*** PROVIDED INFORMATION ***
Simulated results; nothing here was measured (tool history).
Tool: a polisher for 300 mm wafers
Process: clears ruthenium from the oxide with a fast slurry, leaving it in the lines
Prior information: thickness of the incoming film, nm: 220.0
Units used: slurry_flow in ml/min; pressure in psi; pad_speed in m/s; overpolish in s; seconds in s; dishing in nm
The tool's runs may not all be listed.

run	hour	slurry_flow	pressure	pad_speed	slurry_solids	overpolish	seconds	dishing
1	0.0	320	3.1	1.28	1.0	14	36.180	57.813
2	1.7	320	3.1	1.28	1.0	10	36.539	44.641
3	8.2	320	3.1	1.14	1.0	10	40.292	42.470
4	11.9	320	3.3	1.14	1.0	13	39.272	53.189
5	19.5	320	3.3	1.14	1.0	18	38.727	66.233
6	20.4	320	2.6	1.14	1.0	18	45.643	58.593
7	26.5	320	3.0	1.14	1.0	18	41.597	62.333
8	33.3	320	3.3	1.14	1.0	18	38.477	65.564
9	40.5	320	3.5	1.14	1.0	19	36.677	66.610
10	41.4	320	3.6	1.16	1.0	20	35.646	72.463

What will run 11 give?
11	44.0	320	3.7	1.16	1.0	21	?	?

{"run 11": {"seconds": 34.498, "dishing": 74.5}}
*** End of PROVIDED INFORMATION ***

§ **WORK INSTRUCTION**
Exactly as they stand, repeat all the records.

§ **EXERCISE RESPONSE**
Simulated results; nothing here was measured (tool history).
Tool: a polisher for 300 mm wafers
Process: clears ruthenium from the oxide with a fast slurry, leaving it in the lines
Prior information: thickness of the incoming film, nm: 220.0
Units used: slurry_flow in ml/min; pressure in psi; pad_speed in m/s; overpolish in s; seconds in s; dishing in nm
The tool's runs may not all be listed.

run	hour	slurry_flow	pressure	pad_speed	slurry_solids	overpolish	seconds	dishing
1	0.0	320	3.1	1.28	1.0	14	36.180	57.813
2	1.7	320	3.1	1.28	1.0	10	36.539	44.641
3	8.2	320	3.1	1.14	1.0	10	40.292	42.470
4	11.9	320	3.3	1.14	1.0	13	39.272	53.189
5	19.5	320	3.3	1.14	1.0	18	38.727	66.233
6	20.4	320	2.6	1.14	1.0	18	45.643	58.593
7	26.5	320	3.0	1.14	1.0	18	41.597	62.333
8	33.3	320	3.3	1.14	1.0	18	38.477	65.564
9	40.5	320	3.5	1.14	1.0	19	36.677	66.610
10	41.4	320	3.6	1.16	1.0	20	35.646	72.463

What will run 11 give?
11	44.0	320	3.7	1.16	1.0	21	?	?

{"run 11": {"seconds": 34.498, "dishing": 74.5}}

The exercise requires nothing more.